▶ Requirement
Beginning with the first line, transcribe the entries below exactly through the line containing "after a step's", inclusive.

——

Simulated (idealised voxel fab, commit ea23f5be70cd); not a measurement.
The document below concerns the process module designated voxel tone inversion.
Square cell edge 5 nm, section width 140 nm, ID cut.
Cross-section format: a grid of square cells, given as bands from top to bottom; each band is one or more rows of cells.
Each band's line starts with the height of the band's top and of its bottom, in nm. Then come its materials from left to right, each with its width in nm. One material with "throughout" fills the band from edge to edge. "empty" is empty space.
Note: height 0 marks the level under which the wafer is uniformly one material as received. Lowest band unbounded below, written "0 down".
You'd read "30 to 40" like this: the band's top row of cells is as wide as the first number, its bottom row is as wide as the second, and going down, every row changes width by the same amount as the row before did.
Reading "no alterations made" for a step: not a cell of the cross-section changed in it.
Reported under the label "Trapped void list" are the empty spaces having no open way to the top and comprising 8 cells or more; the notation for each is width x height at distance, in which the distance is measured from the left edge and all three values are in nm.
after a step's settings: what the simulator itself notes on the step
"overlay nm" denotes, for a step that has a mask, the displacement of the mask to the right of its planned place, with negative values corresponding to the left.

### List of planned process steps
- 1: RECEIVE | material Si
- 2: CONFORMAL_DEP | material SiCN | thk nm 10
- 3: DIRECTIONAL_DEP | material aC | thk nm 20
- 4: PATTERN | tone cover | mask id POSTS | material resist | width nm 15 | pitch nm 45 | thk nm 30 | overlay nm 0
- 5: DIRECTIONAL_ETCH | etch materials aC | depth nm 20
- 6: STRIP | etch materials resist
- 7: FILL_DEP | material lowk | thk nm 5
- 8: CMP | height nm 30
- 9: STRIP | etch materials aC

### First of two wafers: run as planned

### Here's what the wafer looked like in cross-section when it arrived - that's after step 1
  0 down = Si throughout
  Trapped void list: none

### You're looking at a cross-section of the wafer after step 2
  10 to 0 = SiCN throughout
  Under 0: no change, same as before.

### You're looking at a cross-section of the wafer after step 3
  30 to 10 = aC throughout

——

▶ Response
Simulated (idealised voxel fab, commit ea23f5be70cd); not a measurement.
The document below concerns the process module designated voxel tone inversion.
Square cell edge 5 nm, section width 140 nm, ID cut.
Cross-section format: a grid of square cells, given as bands from top to bottom; each band is one or more rows of cells.
Each band's line starts with the height of the band's top and of its bottom, in nm. Then come its materials from left to right, each with its width in nm. One material with "throughout" fills the band from edge to edge. "empty" is empty space.
Note: height 0 marks the level under which the wafer is uniformly one material as received. Lowest band unbounded below, written "0 down".
You'd read "30 to 40" like this: the band's top row of cells is as wide as the first number, its bottom row is as wide as the second, and going down, every row changes width by the same amount as the row before did.
Reading "no alterations made" for a step: not a cell of the cross-section changed in it.
Reported under the label "Trapped void list" are the empty spaces having no open way to the top and comprising 8 cells or more; the notation for each is width x height at distance, in which the distance is measured from the left edge and all three values are in nm.
after a step's settings: what the simulator itself notes on the step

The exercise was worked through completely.